▶ **REQUIRED ACTION**
Please reproduce exactly the lines from the start of the records through the one containing "note on this", and nothing more.

▶ **PROVIDED INFORMATION**
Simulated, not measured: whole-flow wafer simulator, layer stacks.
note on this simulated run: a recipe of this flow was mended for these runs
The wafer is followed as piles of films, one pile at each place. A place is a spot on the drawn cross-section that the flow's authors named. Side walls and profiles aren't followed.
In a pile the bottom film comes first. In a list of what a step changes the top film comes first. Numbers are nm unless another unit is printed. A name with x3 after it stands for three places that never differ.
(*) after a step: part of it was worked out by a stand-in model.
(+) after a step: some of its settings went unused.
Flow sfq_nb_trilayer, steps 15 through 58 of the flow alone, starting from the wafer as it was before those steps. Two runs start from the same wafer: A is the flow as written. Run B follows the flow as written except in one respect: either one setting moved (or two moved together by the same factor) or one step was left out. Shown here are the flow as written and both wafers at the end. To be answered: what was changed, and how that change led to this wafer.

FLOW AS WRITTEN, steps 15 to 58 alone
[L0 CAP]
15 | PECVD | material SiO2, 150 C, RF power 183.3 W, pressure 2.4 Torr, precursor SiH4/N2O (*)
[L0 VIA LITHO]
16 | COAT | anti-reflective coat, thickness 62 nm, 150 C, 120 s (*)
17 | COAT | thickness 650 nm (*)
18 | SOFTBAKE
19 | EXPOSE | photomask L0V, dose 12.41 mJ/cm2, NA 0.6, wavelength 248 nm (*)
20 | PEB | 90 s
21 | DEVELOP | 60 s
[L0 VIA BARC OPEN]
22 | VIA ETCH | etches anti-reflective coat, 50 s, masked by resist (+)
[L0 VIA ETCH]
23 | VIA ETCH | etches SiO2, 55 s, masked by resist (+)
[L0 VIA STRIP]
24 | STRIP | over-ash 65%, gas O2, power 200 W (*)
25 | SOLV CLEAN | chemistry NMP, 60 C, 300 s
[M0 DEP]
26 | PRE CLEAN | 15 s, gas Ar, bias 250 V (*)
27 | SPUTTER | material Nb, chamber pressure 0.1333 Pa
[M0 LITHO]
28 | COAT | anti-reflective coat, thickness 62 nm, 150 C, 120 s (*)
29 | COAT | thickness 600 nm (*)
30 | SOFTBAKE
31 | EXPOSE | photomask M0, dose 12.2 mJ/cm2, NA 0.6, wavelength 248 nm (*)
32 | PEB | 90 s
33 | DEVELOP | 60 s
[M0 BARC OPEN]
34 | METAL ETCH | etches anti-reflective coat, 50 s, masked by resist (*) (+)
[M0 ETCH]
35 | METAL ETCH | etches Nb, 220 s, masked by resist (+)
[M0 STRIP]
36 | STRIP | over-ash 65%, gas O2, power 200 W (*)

▶ **WRITTEN REPLY**
Simulated, not measured: whole-flow wafer simulator, layer stacks.
note on this simulated run: a recipe of this flow was mended for these runs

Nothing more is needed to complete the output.